#### Requirement:
Would you output all the entries below without altering a word?

>>>

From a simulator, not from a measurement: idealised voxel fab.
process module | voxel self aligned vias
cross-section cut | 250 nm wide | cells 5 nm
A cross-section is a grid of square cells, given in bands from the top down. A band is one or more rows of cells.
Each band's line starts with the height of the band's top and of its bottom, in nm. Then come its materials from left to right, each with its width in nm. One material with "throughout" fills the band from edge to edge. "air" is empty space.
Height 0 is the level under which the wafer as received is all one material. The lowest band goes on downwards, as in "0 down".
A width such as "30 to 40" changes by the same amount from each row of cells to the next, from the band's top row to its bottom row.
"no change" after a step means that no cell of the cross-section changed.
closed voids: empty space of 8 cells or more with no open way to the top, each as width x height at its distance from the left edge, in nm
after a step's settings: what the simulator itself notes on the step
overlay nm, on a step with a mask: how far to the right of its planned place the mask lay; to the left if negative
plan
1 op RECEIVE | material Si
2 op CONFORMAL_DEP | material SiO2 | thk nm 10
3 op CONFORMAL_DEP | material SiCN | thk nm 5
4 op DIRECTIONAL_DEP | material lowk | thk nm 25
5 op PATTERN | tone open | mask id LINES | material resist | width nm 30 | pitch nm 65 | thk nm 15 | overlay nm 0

<<<

#### Written answer:
From a simulator, not from a measurement: idealised voxel fab.
process module | voxel self aligned vias
cross-section cut | 250 nm wide | cells 5 nm
A cross-section is a grid of square cells, given in bands from the top down. A band is one or more rows of cells.
Each band's line starts with the height of the band's top and of its bottom, in nm. Then come its materials from left to right, each with its width in nm. One material with "throughout" fills the band from edge to edge. "air" is empty space.
Height 0 is the level under which the wafer as received is all one material. The lowest band goes on downwards, as in "0 down".
A width such as "30 to 40" changes by the same amount from each row of cells to the next, from the band's top row to its bottom row.
"no change" after a step means that no cell of the cross-section changed.
closed voids: empty space of 8 cells or more with no open way to the top, each as width x height at its distance from the left edge, in nm
after a step's settings: what the simulator itself notes on the step
overlay nm, on a step with a mask: how far to the right of its planned place the mask lay; to the left if negative
plan
1 op RECEIVE | material Si
2 op CONFORMAL_DEP | material SiO2 | thk nm 10
3 op CONFORMAL_DEP | material SiCN | thk nm 5
4 op DIRECTIONAL_DEP | material lowk | thk nm 25
5 op PATTERN | tone open | mask id LINES | material resist | width nm 30 | pitch nm 65 | thk nm 15 | overlay nm 0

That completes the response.